+++ Material shown +++

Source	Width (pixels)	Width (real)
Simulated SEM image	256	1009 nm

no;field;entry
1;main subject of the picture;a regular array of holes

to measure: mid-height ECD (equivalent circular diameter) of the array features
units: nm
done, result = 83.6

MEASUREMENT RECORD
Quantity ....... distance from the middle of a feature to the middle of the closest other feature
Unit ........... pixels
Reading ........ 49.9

+++

### Assignment
Each entry is to be written out exactly as it was given.

### Task output
Source	Width (pixels)	Width (real)
Simulated SEM image	256	1009 nm

no;field;entry
1;main subject of the picture;a regular array of holes

to measure: mid-height ECD (equivalent circular diameter) of the array features
units: nm
done, result = 83.6

MEASUREMENT RECORD
Quantity ....... distance from the middle of a feature to the middle of the closest other feature
Unit ........... pixels
Reading ........ 49.9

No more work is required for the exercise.